────

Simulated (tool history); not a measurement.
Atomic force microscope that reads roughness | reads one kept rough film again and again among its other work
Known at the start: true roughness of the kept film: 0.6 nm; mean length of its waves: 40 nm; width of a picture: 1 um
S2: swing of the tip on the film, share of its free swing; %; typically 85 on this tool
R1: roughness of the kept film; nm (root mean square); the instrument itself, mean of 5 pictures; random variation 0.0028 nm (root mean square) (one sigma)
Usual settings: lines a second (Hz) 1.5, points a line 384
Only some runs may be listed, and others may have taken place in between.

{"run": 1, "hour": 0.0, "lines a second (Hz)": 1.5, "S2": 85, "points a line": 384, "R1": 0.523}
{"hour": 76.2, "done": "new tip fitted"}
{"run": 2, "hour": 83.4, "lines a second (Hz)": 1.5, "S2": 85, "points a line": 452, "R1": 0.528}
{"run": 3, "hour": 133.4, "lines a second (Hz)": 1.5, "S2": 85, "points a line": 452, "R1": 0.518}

────

● Assigned task:
Set down each line exactly as it appears, starting at the top of the data and ending at the line containing "Known at the", and include no other lines.

● Task result:
Simulated (tool history); not a measurement.
Atomic force microscope that reads roughness | reads one kept rough film again and again among its other work
Known at the start: true roughness of the kept film: 0.6 nm; mean length of its waves: 40 nm; width of a picture: 1 um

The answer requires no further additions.